******************************

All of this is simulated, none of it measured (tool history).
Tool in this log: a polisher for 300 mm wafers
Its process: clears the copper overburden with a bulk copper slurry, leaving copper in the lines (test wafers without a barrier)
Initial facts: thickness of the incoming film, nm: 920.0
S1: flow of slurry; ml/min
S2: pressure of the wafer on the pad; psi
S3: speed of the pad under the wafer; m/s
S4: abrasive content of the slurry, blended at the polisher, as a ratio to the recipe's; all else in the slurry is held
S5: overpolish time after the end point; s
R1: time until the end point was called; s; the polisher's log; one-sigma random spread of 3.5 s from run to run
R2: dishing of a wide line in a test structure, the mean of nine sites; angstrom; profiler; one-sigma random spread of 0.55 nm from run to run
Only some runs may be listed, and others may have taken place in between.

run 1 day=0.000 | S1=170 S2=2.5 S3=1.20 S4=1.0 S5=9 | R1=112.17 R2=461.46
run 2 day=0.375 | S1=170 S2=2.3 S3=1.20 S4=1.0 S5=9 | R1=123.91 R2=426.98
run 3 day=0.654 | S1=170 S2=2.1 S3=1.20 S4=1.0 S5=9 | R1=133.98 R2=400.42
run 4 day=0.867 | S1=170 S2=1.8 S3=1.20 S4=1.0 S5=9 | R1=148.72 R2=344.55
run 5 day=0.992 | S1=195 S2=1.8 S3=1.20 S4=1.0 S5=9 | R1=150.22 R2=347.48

******************************

- Activity -
The reply is to be an exact copy of the listing.

- Written answer -
All of this is simulated, none of it measured (tool history).
Tool in this log: a polisher for 300 mm wafers
Its process: clears the copper overburden with a bulk copper slurry, leaving copper in the lines (test wafers without a barrier)
Initial facts: thickness of the incoming film, nm: 920.0
S1: flow of slurry; ml/min
S2: pressure of the wafer on the pad; psi
S3: speed of the pad under the wafer; m/s
S4: abrasive content of the slurry, blended at the polisher, as a ratio to the recipe's; all else in the slurry is held
S5: overpolish time after the end point; s
R1: time until the end point was called; s; the polisher's log; one-sigma random spread of 3.5 s from run to run
R2: dishing of a wide line in a test structure, the mean of nine sites; angstrom; profiler; one-sigma random spread of 0.55 nm from run to run
Only some runs may be listed, and others may have taken place in between.

run 1 day=0.000 | S1=170 S2=2.5 S3=1.20 S4=1.0 S5=9 | R1=112.17 R2=461.46
run 2 day=0.375 | S1=170 S2=2.3 S3=1.20 S4=1.0 S5=9 | R1=123.91 R2=426.98
run 3 day=0.654 | S1=170 S2=2.1 S3=1.20 S4=1.0 S5=9 | R1=133.98 R2=400.42
run 4 day=0.867 | S1=170 S2=1.8 S3=1.20 S4=1.0 S5=9 | R1=148.72 R2=344.55
run 5 day=0.992 | S1=195 S2=1.8 S3=1.20 S4=1.0 S5=9 | R1=150.22 R2=347.48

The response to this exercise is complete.